>>>>>
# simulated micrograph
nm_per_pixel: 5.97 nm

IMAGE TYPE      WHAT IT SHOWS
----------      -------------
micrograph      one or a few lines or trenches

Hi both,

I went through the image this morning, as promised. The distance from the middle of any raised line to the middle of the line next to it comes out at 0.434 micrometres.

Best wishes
<<<<<

Return all of the data above exactly, leaving out no line.

# simulated micrograph
nm_per_pixel: 5.97 nm

IMAGE TYPE      WHAT IT SHOWS
----------      -------------
micrograph      one or a few lines or trenches

Hi both,

I went through the image this morning, as promised. The distance from the middle of any raised line to the middle of the line next to it comes out at 0.434 micrometres.

Best wishes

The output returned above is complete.